## [Data provided]
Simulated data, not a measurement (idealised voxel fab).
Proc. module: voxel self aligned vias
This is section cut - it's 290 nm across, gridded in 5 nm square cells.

## [Work item]
Restate the data above word for word, please.

## [Solution]
Simulated data, not a measurement (idealised voxel fab).
Proc. module: voxel self aligned vias
This is section cut - it's 290 nm across, gridded in 5 nm square cells.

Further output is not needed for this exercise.